Assigned task. Return only the lines of the listing below that run from the line with "Presented below is" through the line with "This is section", both ends included, exactly as written.

Extracted information.
----------------
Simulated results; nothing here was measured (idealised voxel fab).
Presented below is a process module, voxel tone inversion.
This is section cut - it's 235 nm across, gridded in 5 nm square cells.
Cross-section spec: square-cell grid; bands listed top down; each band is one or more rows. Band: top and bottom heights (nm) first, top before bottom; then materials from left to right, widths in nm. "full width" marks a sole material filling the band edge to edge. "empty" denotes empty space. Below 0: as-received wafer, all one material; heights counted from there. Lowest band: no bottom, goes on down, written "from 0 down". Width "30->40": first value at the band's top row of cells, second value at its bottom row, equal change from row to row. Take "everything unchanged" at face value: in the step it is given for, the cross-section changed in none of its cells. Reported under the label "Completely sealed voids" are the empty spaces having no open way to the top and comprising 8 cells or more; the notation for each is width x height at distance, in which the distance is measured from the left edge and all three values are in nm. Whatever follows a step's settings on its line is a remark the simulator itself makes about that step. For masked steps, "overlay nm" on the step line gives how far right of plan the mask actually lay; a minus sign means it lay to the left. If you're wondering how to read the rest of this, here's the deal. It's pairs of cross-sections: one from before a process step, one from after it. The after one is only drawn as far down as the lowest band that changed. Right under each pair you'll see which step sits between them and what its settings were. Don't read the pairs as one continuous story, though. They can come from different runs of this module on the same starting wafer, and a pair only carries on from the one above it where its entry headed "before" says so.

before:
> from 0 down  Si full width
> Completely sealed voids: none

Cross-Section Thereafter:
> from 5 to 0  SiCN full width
----------------

Task solution.
Presented below is a process module, voxel tone inversion.
This is section cut - it's 235 nm across, gridded in 5 nm square cells.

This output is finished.